▶ ENTRIES PROVIDED:
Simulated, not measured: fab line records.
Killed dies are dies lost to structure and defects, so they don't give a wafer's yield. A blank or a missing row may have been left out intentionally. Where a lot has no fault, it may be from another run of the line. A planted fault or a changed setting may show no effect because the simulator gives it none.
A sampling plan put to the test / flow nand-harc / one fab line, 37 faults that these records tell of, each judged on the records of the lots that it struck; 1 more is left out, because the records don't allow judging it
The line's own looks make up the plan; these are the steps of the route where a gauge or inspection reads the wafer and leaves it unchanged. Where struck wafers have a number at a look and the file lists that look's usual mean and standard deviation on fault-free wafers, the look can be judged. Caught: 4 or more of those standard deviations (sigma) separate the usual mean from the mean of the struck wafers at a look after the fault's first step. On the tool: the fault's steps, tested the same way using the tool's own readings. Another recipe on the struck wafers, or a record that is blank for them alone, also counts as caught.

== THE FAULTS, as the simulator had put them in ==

▶ REQUIRED ACTION: Including any blank lines, repeat the data exactly.

▶ RESPONSE:
Simulated, not measured: fab line records.
Killed dies are dies lost to structure and defects, so they don't give a wafer's yield. A blank or a missing row may have been left out intentionally. Where a lot has no fault, it may be from another run of the line. A planted fault or a changed setting may show no effect because the simulator gives it none.
A sampling plan put to the test / flow nand-harc / one fab line, 37 faults that these records tell of, each judged on the records of the lots that it struck; 1 more is left out, because the records don't allow judging it
The line's own looks make up the plan; these are the steps of the route where a gauge or inspection reads the wafer and leaves it unchanged. Where struck wafers have a number at a look and the file lists that look's usual mean and standard deviation on fault-free wafers, the look can be judged. Caught: 4 or more of those standard deviations (sigma) separate the usual mean from the mean of the struck wafers at a look after the fault's first step. On the tool: the fault's steps, tested the same way using the tool's own readings. Another recipe on the struck wafers, or a record that is blank for them alone, also counts as caught.

== THE FAULTS, as the simulator had put them in ==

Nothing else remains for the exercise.